Raw data:
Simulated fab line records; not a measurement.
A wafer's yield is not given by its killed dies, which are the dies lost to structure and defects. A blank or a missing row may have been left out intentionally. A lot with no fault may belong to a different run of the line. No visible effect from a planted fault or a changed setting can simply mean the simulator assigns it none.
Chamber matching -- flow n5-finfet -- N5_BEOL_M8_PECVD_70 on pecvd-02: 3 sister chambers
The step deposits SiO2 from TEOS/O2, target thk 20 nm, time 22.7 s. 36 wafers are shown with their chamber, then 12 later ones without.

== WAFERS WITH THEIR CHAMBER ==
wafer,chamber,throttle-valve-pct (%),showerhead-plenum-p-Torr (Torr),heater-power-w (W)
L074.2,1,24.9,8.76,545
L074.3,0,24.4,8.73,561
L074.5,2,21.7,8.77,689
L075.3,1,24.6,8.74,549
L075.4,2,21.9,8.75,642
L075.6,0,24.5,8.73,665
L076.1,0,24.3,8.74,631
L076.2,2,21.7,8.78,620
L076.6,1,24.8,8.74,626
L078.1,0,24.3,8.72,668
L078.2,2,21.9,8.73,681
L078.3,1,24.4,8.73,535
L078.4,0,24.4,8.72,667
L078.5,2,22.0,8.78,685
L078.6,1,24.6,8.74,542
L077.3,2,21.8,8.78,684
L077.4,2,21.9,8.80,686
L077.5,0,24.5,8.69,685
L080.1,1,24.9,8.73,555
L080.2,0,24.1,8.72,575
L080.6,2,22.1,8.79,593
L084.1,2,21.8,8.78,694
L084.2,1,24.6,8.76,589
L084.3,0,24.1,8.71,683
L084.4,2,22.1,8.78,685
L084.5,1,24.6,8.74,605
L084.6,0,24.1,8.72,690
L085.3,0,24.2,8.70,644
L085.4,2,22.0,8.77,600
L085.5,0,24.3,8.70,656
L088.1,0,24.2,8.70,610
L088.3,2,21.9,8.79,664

Task item:
Within the listing above, give again exactly every line from the line with "L077.4,2,21.9,8.80,686" through the line with "L084.6,0,24.1,8.72,690", both included, and no other line.

Task output:
L077.4,2,21.9,8.80,686
L077.5,0,24.5,8.69,685
L080.1,1,24.9,8.73,555
L080.2,0,24.1,8.72,575
L080.6,2,22.1,8.79,593
L084.1,2,21.8,8.78,694
L084.2,1,24.6,8.76,589
L084.3,0,24.1,8.71,683
L084.4,2,22.1,8.78,685
L084.5,1,24.6,8.74,605
L084.6,0,24.1,8.72,690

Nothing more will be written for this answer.